[[ Supplied data open ]]

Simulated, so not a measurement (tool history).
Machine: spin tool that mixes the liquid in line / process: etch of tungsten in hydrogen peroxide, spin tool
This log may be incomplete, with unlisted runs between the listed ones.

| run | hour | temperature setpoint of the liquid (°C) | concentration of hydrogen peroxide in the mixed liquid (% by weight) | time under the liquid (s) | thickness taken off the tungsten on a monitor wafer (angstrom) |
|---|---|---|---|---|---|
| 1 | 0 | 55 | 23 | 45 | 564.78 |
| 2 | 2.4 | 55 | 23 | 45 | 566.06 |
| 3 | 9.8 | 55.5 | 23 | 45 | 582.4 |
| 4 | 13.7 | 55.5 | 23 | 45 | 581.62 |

[[ Supplied data closed ]]

• **Work task**
Restate all of the lines in the material exactly as they are.

• **Answer section**
Simulated, so not a measurement (tool history).
Machine: spin tool that mixes the liquid in line / process: etch of tungsten in hydrogen peroxide, spin tool
This log may be incomplete, with unlisted runs between the listed ones.

| run | hour | temperature setpoint of the liquid (°C) | concentration of hydrogen peroxide in the mixed liquid (% by weight) | time under the liquid (s) | thickness taken off the tungsten on a monitor wafer (angstrom) |
|---|---|---|---|---|---|
| 1 | 0 | 55 | 23 | 45 | 564.78 |
| 2 | 2.4 | 55 | 23 | 45 | 566.06 |
| 3 | 9.8 | 55.5 | 23 | 45 | 582.4 |
| 4 | 13.7 | 55.5 | 23 | 45 | 581.62 |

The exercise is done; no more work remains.